> [DATASET ENTRIES]:
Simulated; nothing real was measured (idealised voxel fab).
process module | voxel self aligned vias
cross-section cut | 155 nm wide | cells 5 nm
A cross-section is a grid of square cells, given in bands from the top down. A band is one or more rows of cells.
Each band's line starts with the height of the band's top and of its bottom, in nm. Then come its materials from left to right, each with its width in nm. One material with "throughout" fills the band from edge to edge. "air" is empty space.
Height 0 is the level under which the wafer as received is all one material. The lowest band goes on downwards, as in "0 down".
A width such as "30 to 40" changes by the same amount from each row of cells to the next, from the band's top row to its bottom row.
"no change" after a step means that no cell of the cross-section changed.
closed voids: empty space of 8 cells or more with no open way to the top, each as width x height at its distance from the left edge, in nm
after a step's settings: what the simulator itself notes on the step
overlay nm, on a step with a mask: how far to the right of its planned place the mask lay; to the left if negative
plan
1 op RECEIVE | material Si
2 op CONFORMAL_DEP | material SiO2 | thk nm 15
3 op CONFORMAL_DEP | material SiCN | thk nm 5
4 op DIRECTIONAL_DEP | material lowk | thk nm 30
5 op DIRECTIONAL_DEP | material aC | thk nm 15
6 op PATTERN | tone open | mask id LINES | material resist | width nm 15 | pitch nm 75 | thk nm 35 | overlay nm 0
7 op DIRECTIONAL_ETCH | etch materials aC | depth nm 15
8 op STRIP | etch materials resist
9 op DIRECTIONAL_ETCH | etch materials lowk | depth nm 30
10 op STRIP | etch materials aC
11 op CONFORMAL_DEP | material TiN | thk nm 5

> [BRIEF]: Output all of the records above unchanged.

> [RESULT]:
Simulated; nothing real was measured (idealised voxel fab).
process module | voxel self aligned vias
cross-section cut | 155 nm wide | cells 5 nm
A cross-section is a grid of square cells, given in bands from the top down. A band is one or more rows of cells.
Each band's line starts with the height of the band's top and of its bottom, in nm. Then come its materials from left to right, each with its width in nm. One material with "throughout" fills the band from edge to edge. "air" is empty space.
Height 0 is the level under which the wafer as received is all one material. The lowest band goes on downwards, as in "0 down".
A width such as "30 to 40" changes by the same amount from each row of cells to the next, from the band's top row to its bottom row.
"no change" after a step means that no cell of the cross-section changed.
closed voids: empty space of 8 cells or more with no open way to the top, each as width x height at its distance from the left edge, in nm
after a step's settings: what the simulator itself notes on the step
overlay nm, on a step with a mask: how far to the right of its planned place the mask lay; to the left if negative
plan
1 op RECEIVE | material Si
2 op CONFORMAL_DEP | material SiO2 | thk nm 15
3 op CONFORMAL_DEP | material SiCN | thk nm 5
4 op DIRECTIONAL_DEP | material lowk | thk nm 30
5 op DIRECTIONAL_DEP | material aC | thk nm 15
6 op PATTERN | tone open | mask id LINES | material resist | width nm 15 | pitch nm 75 | thk nm 35 | overlay nm 0
7 op DIRECTIONAL_ETCH | etch materials aC | depth nm 15
8 op STRIP | etch materials resist
9 op DIRECTIONAL_ETCH | etch materials lowk | depth nm 30
10 op STRIP | etch materials aC
11 op CONFORMAL_DEP | material TiN | thk nm 5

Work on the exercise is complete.